BRIEF »
Retype the full listing without altering anything.

--- START ---

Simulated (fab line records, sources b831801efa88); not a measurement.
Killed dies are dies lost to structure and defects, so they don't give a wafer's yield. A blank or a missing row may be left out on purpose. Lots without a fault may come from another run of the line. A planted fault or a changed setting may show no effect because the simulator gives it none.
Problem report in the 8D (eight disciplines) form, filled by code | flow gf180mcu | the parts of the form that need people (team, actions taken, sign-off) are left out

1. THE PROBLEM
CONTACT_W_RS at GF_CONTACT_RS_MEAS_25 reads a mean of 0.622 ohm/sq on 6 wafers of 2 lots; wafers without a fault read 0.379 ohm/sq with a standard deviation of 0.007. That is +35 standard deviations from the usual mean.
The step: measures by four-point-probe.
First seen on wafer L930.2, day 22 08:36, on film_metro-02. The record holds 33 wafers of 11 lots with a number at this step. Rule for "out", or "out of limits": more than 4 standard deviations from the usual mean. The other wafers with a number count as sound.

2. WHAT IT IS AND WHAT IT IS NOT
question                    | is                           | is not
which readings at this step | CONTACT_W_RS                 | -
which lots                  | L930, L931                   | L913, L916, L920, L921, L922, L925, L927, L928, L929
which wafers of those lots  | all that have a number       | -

--- END ---

RESPONSE AREA »
Simulated (fab line records, sources b831801efa88); not a measurement.
Killed dies are dies lost to structure and defects, so they don't give a wafer's yield. A blank or a missing row may be left out on purpose. Lots without a fault may come from another run of the line. A planted fault or a changed setting may show no effect because the simulator gives it none.
Problem report in the 8D (eight disciplines) form, filled by code | flow gf180mcu | the parts of the form that need people (team, actions taken, sign-off) are left out

1. THE PROBLEM
CONTACT_W_RS at GF_CONTACT_RS_MEAS_25 reads a mean of 0.622 ohm/sq on 6 wafers of 2 lots; wafers without a fault read 0.379 ohm/sq with a standard deviation of 0.007. That is +35 standard deviations from the usual mean.
The step: measures by four-point-probe.
First seen on wafer L930.2, day 22 08:36, on film_metro-02. The record holds 33 wafers of 11 lots with a number at this step. Rule for "out", or "out of limits": more than 4 standard deviations from the usual mean. The other wafers with a number count as sound.

2. WHAT IT IS AND WHAT IT IS NOT
question                    | is                           | is not
which readings at this step | CONTACT_W_RS                 | -
which lots                  | L930, L931                   | L913, L916, L920, L921, L922, L925, L927, L928, L929
which wafers of those lots  | all that have a number       | -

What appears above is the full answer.